*Task item:* Each record must be reproduced exactly as it is shown.

*Source data:*
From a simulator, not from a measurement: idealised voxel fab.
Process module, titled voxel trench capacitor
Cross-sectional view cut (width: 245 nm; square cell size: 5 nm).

*Written solution:*
From a simulator, not from a measurement: idealised voxel fab.
Process module, titled voxel trench capacitor
Cross-sectional view cut (width: 245 nm; square cell size: 5 nm).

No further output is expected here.